• [BRIEF]: Exactly as given, output all the records that follow.

* * * *
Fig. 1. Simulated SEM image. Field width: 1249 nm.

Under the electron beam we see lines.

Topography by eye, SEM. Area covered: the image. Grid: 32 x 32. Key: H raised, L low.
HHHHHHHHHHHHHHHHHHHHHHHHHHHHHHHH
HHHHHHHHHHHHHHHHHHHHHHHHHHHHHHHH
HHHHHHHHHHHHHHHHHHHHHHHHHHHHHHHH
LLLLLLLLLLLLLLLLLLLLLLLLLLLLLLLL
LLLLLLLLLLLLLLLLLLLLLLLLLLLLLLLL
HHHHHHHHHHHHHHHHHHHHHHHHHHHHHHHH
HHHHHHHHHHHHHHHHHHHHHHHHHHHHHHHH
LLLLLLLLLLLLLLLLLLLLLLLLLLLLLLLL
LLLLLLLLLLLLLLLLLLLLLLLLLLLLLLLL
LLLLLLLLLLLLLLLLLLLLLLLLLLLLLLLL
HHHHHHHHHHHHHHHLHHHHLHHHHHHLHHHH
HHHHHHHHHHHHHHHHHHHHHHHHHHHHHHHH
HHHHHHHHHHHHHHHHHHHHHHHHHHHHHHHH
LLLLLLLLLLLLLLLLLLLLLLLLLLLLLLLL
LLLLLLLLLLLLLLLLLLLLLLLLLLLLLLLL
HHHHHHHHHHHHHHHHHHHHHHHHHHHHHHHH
* * * *

• [REPLY]:
Fig. 1. Simulated SEM image. Field width: 1249 nm.

Under the electron beam we see lines.

Topography by eye, SEM. Area covered: the image. Grid: 32 x 32. Key: H raised, L low.
HHHHHHHHHHHHHHHHHHHHHHHHHHHHHHHH
HHHHHHHHHHHHHHHHHHHHHHHHHHHHHHHH
HHHHHHHHHHHHHHHHHHHHHHHHHHHHHHHH
LLLLLLLLLLLLLLLLLLLLLLLLLLLLLLLL
LLLLLLLLLLLLLLLLLLLLLLLLLLLLLLLL
HHHHHHHHHHHHHHHHHHHHHHHHHHHHHHHH
HHHHHHHHHHHHHHHHHHHHHHHHHHHHHHHH
LLLLLLLLLLLLLLLLLLLLLLLLLLLLLLLL
LLLLLLLLLLLLLLLLLLLLLLLLLLLLLLLL
LLLLLLLLLLLLLLLLLLLLLLLLLLLLLLLL
HHHHHHHHHHHHHHHLHHHHLHHHHHHLHHHH
HHHHHHHHHHHHHHHHHHHHHHHHHHHHHHHH
HHHHHHHHHHHHHHHHHHHHHHHHHHHHHHHH
LLLLLLLLLLLLLLLLLLLLLLLLLLLLLLLL
LLLLLLLLLLLLLLLLLLLLLLLLLLLLLLLL
HHHHHHHHHHHHHHHHHHHHHHHHHHHHHHHH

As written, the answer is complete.